Task item: Give back an exact copy of the lines below, from the first through the line with "Herein follows the"; please stop there.

Extracted data:
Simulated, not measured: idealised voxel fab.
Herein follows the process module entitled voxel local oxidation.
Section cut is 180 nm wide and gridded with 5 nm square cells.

Worked solution:
Simulated, not measured: idealised voxel fab.
Herein follows the process module entitled voxel local oxidation.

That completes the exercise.